**Work order:**
Take the data from its first line. Print each line exactly until the line containing "Split-lot trial -- flow" has been printed too.

**Recorded information:**
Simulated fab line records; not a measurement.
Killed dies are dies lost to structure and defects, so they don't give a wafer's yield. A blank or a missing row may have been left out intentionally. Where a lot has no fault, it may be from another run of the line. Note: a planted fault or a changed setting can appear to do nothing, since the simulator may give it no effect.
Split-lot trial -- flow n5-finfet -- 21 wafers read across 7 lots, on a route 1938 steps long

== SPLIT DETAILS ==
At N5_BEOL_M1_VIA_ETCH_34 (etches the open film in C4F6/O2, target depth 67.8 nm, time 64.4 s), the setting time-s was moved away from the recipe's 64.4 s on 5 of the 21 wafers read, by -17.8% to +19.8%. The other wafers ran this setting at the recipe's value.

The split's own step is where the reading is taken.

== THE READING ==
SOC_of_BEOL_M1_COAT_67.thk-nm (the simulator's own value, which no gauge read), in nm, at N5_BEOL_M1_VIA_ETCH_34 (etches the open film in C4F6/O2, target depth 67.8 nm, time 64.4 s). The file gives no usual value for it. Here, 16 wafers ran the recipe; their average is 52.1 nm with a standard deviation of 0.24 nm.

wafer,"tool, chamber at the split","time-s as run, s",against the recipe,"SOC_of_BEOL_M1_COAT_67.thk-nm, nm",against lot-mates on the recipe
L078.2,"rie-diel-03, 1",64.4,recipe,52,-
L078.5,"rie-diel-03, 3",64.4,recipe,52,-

**Response area:**
Simulated fab line records; not a measurement.
Killed dies are dies lost to structure and defects, so they don't give a wafer's yield. A blank or a missing row may have been left out intentionally. Where a lot has no fault, it may be from another run of the line. Note: a planted fault or a changed setting can appear to do nothing, since the simulator may give it no effect.
Split-lot trial -- flow n5-finfet -- 21 wafers read across 7 lots, on a route 1938 steps long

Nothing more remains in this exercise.